Segment Start: SUPPLIED RECORDS

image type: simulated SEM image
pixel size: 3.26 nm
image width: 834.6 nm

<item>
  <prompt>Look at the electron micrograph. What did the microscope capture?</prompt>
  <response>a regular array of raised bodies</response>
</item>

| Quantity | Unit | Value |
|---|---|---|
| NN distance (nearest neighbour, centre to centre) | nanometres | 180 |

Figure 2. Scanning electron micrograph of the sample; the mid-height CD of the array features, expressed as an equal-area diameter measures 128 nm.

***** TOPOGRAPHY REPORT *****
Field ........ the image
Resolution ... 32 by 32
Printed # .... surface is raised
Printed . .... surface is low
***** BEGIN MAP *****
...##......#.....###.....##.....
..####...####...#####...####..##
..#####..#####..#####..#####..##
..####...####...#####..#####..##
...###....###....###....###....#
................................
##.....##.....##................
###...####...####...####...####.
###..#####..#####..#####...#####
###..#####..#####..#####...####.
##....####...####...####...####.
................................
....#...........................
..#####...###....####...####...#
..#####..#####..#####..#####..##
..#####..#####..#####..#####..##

Segment End: SUPPLIED RECORDS

◆ **WORK ORDER**: Each line from the first line of the listing through the line containing "nanometres | 180 |" must be set down exactly; no other line belongs in the answer.

◆ **SOLUTION**:
image type: simulated SEM image
pixel size: 3.26 nm
image width: 834.6 nm

<item>
  <prompt>Look at the electron micrograph. What did the microscope capture?</prompt>
  <response>a regular array of raised bodies</response>
</item>

| Quantity | Unit | Value |
|---|---|---|
| NN distance (nearest neighbour, centre to centre) | nanometres | 180 |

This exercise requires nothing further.